Dataset entries START

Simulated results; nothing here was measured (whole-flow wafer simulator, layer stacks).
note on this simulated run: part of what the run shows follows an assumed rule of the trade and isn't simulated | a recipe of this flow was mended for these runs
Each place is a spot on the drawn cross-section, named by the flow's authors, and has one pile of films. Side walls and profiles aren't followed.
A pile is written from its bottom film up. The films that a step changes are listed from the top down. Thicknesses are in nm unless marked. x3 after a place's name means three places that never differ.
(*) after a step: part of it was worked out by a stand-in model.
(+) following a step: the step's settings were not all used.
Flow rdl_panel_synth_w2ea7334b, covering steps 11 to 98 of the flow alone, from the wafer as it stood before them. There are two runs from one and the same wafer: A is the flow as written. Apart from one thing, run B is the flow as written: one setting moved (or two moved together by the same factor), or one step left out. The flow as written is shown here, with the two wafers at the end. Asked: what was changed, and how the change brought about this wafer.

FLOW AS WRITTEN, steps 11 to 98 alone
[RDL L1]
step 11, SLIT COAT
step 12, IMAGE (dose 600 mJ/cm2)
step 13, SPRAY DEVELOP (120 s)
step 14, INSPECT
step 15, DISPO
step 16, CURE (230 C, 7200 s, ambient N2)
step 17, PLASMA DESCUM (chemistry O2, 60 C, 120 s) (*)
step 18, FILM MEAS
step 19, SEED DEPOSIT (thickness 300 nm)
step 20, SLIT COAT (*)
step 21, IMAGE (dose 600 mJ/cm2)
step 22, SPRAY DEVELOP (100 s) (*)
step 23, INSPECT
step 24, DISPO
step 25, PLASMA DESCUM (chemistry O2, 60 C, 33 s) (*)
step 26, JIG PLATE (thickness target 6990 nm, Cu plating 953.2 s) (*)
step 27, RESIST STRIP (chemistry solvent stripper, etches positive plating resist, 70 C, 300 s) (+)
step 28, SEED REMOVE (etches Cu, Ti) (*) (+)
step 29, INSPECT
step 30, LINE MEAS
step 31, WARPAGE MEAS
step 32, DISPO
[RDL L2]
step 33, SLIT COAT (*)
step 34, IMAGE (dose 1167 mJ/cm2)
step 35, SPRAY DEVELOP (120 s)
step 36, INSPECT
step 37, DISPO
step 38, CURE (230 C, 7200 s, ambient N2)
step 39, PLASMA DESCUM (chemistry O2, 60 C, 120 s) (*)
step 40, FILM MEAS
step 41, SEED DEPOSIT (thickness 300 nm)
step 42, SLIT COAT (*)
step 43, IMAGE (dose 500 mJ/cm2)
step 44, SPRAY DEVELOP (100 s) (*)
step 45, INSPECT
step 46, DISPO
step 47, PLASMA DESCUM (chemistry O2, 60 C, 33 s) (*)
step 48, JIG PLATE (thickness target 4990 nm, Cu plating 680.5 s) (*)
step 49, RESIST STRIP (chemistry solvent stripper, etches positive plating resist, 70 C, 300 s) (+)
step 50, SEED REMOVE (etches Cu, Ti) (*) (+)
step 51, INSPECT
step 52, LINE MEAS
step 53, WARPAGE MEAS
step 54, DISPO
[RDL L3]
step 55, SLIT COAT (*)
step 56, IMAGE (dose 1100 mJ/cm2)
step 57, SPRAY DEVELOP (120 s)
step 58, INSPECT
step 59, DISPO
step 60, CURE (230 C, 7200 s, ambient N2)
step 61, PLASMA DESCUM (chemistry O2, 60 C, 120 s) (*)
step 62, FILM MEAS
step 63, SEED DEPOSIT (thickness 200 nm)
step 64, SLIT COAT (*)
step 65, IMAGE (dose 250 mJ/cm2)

Dataset entries END

Task item:
Repeat each line of the data above, exactly as it appears, from the first through the line that contains "Each place is".

Exercise response:
Simulated results; nothing here was measured (whole-flow wafer simulator, layer stacks).
note on this simulated run: part of what the run shows follows an assumed rule of the trade and isn't simulated | a recipe of this flow was mended for these runs
Each place is a spot on the drawn cross-section, named by the flow's authors, and has one pile of films. Side walls and profiles aren't followed.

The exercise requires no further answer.